# Activity
The data that follows is to be given again, exactly as written.

# Dataset records
■ ■ ■

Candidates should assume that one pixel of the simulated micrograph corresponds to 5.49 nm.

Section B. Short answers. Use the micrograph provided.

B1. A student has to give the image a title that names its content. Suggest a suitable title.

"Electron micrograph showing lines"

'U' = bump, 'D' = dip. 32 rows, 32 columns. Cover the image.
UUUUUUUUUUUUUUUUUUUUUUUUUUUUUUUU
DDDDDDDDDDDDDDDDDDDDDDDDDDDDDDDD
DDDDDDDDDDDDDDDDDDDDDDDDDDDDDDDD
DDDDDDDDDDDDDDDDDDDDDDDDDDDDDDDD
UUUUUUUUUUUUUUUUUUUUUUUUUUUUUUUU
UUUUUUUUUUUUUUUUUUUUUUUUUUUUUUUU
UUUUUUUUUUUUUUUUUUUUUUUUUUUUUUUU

■ ■ ■

# Answer area
Candidates should assume that one pixel of the simulated micrograph corresponds to 5.49 nm.

Section B. Short answers. Use the micrograph provided.

B1. A student has to give the image a title that names its content. Suggest a suitable title.

"Electron micrograph showing lines"

'U' = bump, 'D' = dip. 32 rows, 32 columns. Cover the image.
UUUUUUUUUUUUUUUUUUUUUUUUUUUUUUUU
DDDDDDDDDDDDDDDDDDDDDDDDDDDDDDDD
DDDDDDDDDDDDDDDDDDDDDDDDDDDDDDDD
DDDDDDDDDDDDDDDDDDDDDDDDDDDDDDDD
UUUUUUUUUUUUUUUUUUUUUUUUUUUUUUUU
UUUUUUUUUUUUUUUUUUUUUUUUUUUUUUUU
UUUUUUUUUUUUUUUUUUUUUUUUUUUUUUUU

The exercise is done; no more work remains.